# Required action
Write out, without any change, the lines in the material below that run from the line with "The run with" through the line with "field, field__w1, field__w2 and 103", both included.

# Entries provided
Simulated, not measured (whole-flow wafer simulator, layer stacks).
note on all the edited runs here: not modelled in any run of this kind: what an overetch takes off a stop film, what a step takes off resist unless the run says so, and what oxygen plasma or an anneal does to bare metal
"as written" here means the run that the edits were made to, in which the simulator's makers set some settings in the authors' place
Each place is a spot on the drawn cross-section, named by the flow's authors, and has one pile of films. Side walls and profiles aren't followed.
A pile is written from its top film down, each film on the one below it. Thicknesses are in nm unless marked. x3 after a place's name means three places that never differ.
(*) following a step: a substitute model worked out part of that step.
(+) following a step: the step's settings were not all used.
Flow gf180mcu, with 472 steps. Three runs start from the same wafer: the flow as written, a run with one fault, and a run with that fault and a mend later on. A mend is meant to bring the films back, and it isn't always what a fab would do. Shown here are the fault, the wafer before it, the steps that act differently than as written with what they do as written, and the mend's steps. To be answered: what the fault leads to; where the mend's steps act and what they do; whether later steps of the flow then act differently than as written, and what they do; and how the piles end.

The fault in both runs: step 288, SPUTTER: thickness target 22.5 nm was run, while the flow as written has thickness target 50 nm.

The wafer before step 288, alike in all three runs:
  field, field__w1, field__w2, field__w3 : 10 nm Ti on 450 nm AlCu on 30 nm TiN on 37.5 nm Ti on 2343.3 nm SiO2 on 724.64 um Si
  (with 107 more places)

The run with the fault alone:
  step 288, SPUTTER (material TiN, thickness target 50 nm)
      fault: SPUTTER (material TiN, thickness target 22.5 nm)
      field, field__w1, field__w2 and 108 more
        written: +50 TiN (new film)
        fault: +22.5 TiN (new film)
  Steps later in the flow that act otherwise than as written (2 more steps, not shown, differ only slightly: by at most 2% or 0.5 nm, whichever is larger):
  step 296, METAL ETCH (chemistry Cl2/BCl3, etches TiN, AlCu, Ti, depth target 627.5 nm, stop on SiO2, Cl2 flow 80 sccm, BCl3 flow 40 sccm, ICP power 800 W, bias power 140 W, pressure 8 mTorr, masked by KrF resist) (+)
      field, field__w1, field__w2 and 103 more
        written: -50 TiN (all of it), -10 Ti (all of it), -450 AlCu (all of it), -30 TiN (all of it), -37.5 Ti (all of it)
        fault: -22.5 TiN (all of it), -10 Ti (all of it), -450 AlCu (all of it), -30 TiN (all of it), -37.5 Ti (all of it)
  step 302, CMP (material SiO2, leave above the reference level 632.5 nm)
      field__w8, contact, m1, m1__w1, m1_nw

# Response box
The run with the fault alone:
  step 288, SPUTTER (material TiN, thickness target 50 nm)
      fault: SPUTTER (material TiN, thickness target 22.5 nm)
      field, field__w1, field__w2 and 108 more
        written: +50 TiN (new film)
        fault: +22.5 TiN (new film)
  Steps later in the flow that act otherwise than as written (2 more steps, not shown, differ only slightly: by at most 2% or 0.5 nm, whichever is larger):
  step 296, METAL ETCH (chemistry Cl2/BCl3, etches TiN, AlCu, Ti, depth target 627.5 nm, stop on SiO2, Cl2 flow 80 sccm, BCl3 flow 40 sccm, ICP power 800 W, bias power 140 W, pressure 8 mTorr, masked by KrF resist) (+)
      field, field__w1, field__w2 and 103 more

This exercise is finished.